Extracted information:
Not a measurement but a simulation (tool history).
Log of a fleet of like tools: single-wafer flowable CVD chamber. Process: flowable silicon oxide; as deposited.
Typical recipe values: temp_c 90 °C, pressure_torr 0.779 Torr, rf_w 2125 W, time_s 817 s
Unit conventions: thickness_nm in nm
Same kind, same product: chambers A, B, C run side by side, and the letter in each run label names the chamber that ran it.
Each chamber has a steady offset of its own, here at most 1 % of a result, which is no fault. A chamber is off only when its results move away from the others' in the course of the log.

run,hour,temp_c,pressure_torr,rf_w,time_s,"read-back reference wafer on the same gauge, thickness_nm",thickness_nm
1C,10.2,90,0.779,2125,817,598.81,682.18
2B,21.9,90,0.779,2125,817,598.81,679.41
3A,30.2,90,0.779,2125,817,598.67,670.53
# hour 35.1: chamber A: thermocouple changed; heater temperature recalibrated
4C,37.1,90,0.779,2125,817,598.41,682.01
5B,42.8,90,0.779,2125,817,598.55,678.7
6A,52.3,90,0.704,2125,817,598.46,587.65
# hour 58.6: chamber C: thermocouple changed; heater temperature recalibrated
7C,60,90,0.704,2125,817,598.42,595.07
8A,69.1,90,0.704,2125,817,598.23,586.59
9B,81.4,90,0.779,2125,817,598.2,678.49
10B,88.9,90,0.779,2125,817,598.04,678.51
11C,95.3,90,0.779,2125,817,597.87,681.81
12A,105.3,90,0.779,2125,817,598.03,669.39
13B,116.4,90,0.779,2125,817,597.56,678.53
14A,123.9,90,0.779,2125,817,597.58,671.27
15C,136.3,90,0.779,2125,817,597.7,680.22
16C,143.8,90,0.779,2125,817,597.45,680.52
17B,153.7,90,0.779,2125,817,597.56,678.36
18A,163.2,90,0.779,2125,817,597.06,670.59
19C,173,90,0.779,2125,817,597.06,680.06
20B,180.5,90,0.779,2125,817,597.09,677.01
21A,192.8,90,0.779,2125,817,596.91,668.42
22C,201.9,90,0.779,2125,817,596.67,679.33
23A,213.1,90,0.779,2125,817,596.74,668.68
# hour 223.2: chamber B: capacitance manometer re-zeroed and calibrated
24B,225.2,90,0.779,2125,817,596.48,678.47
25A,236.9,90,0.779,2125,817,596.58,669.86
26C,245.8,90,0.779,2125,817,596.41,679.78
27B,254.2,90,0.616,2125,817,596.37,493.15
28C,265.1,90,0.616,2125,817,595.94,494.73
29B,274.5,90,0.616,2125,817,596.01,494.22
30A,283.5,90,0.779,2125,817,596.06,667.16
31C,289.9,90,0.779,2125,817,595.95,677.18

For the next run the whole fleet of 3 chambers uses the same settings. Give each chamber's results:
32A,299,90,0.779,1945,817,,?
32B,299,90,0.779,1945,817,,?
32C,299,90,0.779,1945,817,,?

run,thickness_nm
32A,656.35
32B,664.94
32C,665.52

Activity:
Could you transcribe the entries exactly, from the first line through the line containing "Unit conventions: thickness_nm in nm", and give nothing more?

Expected answer:
Not a measurement but a simulation (tool history).
Log of a fleet of like tools: single-wafer flowable CVD chamber. Process: flowable silicon oxide; as deposited.
Typical recipe values: temp_c 90 °C, pressure_torr 0.779 Torr, rf_w 2125 W, time_s 817 s
Unit conventions: thickness_nm in nm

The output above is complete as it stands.